● **REQUIREMENT**: Restate word for word the lines of the data below, from the first through the one that has "to centre)|244 nanometres|".

● **RECORD EXCERPTS**:
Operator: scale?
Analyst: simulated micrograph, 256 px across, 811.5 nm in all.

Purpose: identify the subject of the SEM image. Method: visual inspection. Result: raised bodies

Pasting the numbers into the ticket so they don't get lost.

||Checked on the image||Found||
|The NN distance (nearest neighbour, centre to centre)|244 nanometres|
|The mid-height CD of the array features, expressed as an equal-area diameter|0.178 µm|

● **TASK ANSWER**:
Operator: scale?
Analyst: simulated micrograph, 256 px across, 811.5 nm in all.

Purpose: identify the subject of the SEM image. Method: visual inspection. Result: raised bodies

Pasting the numbers into the ticket so they don't get lost.

||Checked on the image||Found||
|The NN distance (nearest neighbour, centre to centre)|244 nanometres|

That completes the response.